- Source material:
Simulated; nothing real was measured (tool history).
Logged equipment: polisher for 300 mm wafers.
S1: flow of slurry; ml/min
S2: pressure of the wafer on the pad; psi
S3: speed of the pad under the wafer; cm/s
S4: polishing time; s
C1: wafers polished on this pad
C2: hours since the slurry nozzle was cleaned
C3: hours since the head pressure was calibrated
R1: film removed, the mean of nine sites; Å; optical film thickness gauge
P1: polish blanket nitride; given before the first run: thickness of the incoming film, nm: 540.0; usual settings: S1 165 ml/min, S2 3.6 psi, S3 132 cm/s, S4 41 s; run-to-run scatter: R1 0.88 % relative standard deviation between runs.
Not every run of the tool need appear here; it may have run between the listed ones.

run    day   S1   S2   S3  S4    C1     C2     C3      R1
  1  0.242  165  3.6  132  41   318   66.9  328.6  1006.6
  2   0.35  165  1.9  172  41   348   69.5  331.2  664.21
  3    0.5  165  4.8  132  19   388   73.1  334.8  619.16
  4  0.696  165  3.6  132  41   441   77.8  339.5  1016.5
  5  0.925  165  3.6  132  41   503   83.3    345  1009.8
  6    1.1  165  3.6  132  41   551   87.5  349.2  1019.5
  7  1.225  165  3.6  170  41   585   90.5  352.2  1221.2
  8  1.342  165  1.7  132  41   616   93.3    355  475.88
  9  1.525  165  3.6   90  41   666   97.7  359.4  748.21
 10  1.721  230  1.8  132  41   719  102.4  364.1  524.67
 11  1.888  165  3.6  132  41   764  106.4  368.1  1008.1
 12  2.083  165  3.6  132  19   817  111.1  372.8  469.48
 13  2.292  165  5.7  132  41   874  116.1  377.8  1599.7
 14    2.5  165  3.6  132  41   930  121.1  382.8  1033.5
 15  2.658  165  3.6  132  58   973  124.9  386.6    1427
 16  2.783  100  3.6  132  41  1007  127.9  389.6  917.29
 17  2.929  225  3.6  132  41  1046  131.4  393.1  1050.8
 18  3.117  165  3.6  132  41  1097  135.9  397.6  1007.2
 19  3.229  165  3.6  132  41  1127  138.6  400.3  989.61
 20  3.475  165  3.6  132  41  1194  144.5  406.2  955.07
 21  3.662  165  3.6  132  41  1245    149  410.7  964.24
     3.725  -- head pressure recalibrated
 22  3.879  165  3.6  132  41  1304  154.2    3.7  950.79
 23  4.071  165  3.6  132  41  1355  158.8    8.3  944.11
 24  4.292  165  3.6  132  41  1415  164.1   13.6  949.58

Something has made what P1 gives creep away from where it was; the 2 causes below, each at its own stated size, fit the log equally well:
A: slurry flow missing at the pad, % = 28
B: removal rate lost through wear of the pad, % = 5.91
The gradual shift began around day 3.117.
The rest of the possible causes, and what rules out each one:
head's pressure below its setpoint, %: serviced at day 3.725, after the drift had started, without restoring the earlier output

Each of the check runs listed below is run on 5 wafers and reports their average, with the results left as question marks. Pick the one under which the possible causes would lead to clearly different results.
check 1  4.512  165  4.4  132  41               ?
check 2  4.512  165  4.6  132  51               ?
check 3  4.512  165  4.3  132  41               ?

- Activity: Would you retype the lines above from the one with "C2: hours since the slurry nozzle was cleaned" down to the one with "R1: film removed, the", word for word, both ends included and no other lines?

- Task solution:
C2: hours since the slurry nozzle was cleaned
C3: hours since the head pressure was calibrated
R1: film removed, the mean of nine sites; Å; optical film thickness gauge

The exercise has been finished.